»»

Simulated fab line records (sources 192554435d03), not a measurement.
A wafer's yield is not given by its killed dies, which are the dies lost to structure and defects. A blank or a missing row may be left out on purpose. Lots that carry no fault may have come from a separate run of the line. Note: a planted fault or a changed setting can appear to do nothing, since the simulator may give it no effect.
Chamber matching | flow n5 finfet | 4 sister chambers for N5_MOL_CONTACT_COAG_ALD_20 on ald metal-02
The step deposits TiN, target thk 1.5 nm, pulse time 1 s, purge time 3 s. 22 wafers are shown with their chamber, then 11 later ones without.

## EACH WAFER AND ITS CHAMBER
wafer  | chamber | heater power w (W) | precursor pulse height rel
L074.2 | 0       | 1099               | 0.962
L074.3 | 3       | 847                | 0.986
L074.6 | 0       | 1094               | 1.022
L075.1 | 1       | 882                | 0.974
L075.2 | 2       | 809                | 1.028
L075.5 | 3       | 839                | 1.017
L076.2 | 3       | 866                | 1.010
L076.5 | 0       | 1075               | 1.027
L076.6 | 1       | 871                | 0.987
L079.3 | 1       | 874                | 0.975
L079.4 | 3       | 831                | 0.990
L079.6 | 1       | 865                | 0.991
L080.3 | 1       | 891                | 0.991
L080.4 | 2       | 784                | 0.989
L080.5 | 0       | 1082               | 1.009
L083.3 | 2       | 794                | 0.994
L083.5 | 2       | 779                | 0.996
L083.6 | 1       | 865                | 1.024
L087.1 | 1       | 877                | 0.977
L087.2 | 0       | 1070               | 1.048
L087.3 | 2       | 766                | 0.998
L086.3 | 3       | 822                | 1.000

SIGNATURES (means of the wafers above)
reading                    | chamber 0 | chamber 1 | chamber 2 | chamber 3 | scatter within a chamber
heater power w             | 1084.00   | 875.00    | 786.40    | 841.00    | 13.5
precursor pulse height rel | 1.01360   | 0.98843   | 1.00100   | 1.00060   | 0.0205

««

● Task item: Each line in the entries above, starting at the line with "A wafer's yield" and ending at the line with "Chamber matching |", is to be printed exactly, and only those lines.

● Task response:
A wafer's yield is not given by its killed dies, which are the dies lost to structure and defects. A blank or a missing row may be left out on purpose. Lots that carry no fault may have come from a separate run of the line. Note: a planted fault or a changed setting can appear to do nothing, since the simulator may give it no effect.
Chamber matching | flow n5 finfet | 4 sister chambers for N5_MOL_CONTACT_COAG_ALD_20 on ald metal-02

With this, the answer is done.